**Action item**
Your task is to copy the lines of the data below from the line holding "Killed dies: the" through the line holding "SKY_NWELL_RS_MEAS_31: a four-point-probe", inclusive, exactly and with nothing added.

**Supplied entries**
============================================================

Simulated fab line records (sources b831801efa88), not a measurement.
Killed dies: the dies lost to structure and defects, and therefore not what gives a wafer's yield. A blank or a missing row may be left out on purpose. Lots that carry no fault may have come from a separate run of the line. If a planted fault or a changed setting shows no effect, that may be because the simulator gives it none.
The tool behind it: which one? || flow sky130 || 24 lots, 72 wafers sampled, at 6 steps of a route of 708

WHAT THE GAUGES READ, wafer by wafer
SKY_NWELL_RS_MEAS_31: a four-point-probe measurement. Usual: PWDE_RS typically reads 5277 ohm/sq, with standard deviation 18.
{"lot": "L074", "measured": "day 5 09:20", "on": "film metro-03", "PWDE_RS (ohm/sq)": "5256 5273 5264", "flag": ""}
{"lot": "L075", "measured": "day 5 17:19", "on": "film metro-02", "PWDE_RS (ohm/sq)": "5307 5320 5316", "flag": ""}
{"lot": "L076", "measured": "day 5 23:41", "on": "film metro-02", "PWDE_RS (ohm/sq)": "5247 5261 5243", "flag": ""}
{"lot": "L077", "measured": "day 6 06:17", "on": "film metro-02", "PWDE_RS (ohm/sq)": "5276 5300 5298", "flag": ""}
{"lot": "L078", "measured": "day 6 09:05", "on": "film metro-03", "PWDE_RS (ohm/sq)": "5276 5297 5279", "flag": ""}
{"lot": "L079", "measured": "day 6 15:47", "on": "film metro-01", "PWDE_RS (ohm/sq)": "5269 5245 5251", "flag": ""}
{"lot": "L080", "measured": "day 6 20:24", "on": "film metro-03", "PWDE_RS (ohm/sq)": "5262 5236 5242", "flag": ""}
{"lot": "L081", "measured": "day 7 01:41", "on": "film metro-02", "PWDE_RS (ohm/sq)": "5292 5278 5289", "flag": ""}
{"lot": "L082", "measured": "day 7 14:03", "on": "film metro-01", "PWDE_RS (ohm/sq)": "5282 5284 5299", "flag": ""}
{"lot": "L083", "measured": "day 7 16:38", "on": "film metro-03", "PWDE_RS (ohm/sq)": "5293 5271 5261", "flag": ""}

============================================================

**Written answer**
Killed dies: the dies lost to structure and defects, and therefore not what gives a wafer's yield. A blank or a missing row may be left out on purpose. Lots that carry no fault may have come from a separate run of the line. If a planted fault or a changed setting shows no effect, that may be because the simulator gives it none.
The tool behind it: which one? || flow sky130 || 24 lots, 72 wafers sampled, at 6 steps of a route of 708

WHAT THE GAUGES READ, wafer by wafer
SKY_NWELL_RS_MEAS_31: a four-point-probe measurement. Usual: PWDE_RS typically reads 5277 ohm/sq, with standard deviation 18.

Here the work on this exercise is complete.